## THE DATA
--------------------------------
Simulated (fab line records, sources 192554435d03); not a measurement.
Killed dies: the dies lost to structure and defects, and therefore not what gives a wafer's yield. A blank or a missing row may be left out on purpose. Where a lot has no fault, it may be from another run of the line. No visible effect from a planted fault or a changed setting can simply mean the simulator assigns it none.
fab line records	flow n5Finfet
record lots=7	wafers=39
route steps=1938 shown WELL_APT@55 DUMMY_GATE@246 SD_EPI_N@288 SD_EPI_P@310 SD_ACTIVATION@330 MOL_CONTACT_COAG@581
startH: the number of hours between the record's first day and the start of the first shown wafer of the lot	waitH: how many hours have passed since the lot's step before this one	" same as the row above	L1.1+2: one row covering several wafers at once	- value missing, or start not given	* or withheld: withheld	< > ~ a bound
--------------------------------

Please write out the entries exactly, keeping every line intact.

## EXERCISE ANSWER
Simulated (fab line records, sources 192554435d03); not a measurement.
Killed dies: the dies lost to structure and defects, and therefore not what gives a wafer's yield. A blank or a missing row may be left out on purpose. Where a lot has no fault, it may be from another run of the line. No visible effect from a planted fault or a changed setting can simply mean the simulator assigns it none.
fab line records	flow n5Finfet
record lots=7	wafers=39
route steps=1938 shown WELL_APT@55 DUMMY_GATE@246 SD_EPI_N@288 SD_EPI_P@310 SD_ACTIVATION@330 MOL_CONTACT_COAG@581
startH: the number of hours between the record's first day and the start of the first shown wafer of the lot	waitH: how many hours have passed since the lot's step before this one	" same as the row above	L1.1+2: one row covering several wafers at once	- value missing, or start not given	* or withheld: withheld	< > ~ a bound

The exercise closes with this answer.